REQUIREMENT. Transcribe exactly the lines that begin the material and continue through the line containing "1. THE PROBLEM". Leave out whatever follows.

GIVEN ENTRIES.
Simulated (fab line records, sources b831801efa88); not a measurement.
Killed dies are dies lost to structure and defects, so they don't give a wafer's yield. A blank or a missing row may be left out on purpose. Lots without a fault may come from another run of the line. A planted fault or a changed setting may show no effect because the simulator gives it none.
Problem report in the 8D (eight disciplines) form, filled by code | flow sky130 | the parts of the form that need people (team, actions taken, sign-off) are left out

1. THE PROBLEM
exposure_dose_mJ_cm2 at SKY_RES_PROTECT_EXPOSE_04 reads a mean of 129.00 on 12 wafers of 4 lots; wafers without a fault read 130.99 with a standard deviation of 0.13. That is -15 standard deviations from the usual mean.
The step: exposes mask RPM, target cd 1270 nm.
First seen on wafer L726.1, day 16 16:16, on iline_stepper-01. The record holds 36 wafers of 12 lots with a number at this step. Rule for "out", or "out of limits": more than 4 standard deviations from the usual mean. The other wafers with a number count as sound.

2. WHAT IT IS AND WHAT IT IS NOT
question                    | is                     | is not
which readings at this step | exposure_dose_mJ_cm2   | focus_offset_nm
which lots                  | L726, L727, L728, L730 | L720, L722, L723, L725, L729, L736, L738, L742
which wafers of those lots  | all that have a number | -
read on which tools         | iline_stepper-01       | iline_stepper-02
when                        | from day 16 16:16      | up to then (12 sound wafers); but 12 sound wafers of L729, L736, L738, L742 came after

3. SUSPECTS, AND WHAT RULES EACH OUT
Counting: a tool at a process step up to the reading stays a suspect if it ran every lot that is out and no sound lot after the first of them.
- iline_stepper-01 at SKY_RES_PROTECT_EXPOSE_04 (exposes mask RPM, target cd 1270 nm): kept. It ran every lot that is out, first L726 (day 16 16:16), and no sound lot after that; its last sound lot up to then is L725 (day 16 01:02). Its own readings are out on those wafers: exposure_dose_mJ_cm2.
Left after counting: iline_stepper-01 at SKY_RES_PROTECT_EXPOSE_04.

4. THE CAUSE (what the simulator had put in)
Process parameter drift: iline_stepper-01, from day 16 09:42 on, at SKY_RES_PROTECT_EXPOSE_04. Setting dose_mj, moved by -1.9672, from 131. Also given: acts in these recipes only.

EXERCISE RESPONSE.
Simulated (fab line records, sources b831801efa88); not a measurement.
Killed dies are dies lost to structure and defects, so they don't give a wafer's yield. A blank or a missing row may be left out on purpose. Lots without a fault may come from another run of the line. A planted fault or a changed setting may show no effect because the simulator gives it none.
Problem report in the 8D (eight disciplines) form, filled by code | flow sky130 | the parts of the form that need people (team, actions taken, sign-off) are left out

1. THE PROBLEM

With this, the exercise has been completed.